Work order: Please retype the listing below exactly, from its opening line through the line where "A small constant" appears.

Source material:
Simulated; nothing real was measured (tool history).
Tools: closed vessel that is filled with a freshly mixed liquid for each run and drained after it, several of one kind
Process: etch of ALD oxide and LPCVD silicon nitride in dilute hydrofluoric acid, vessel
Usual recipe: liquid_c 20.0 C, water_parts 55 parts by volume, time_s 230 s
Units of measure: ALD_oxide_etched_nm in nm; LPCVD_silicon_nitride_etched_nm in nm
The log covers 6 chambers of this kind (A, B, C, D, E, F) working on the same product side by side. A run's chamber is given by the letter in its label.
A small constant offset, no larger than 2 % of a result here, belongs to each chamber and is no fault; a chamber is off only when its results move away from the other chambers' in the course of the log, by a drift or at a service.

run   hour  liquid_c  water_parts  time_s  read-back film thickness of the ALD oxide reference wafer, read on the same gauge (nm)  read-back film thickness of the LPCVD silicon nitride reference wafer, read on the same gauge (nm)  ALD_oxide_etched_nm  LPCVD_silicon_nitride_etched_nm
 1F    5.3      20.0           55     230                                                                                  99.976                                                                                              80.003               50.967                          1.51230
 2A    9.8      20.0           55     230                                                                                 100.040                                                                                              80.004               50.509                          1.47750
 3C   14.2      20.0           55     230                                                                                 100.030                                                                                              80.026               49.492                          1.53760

Result:
Simulated; nothing real was measured (tool history).
Tools: closed vessel that is filled with a freshly mixed liquid for each run and drained after it, several of one kind
Process: etch of ALD oxide and LPCVD silicon nitride in dilute hydrofluoric acid, vessel
Usual recipe: liquid_c 20.0 C, water_parts 55 parts by volume, time_s 230 s
Units of measure: ALD_oxide_etched_nm in nm; LPCVD_silicon_nitride_etched_nm in nm
The log covers 6 chambers of this kind (A, B, C, D, E, F) working on the same product side by side. A run's chamber is given by the letter in its label.
A small constant offset, no larger than 2 % of a result here, belongs to each chamber and is no fault; a chamber is off only when its results move away from the other chambers' in the course of the log, by a drift or at a service.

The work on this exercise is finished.